Data supplied
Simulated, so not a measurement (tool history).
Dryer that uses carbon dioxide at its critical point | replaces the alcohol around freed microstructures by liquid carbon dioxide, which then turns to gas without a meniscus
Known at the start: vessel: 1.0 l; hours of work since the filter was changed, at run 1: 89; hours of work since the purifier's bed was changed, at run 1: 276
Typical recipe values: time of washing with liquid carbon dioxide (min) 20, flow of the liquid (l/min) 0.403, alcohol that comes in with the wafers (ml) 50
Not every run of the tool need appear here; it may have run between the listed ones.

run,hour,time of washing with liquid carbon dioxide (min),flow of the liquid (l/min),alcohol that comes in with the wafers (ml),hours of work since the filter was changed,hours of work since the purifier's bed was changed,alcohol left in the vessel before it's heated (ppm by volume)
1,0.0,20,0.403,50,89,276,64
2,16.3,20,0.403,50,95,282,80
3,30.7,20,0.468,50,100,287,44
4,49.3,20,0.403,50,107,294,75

Work instruction
Can you write out the lines above, from the first one through the one containing "Not every run", exactly as they appear and nothing more?

Solution
Simulated, so not a measurement (tool history).
Dryer that uses carbon dioxide at its critical point | replaces the alcohol around freed microstructures by liquid carbon dioxide, which then turns to gas without a meniscus
Known at the start: vessel: 1.0 l; hours of work since the filter was changed, at run 1: 89; hours of work since the purifier's bed was changed, at run 1: 276
Typical recipe values: time of washing with liquid carbon dioxide (min) 20, flow of the liquid (l/min) 0.403, alcohol that comes in with the wafers (ml) 50
Not every run of the tool need appear here; it may have run between the listed ones.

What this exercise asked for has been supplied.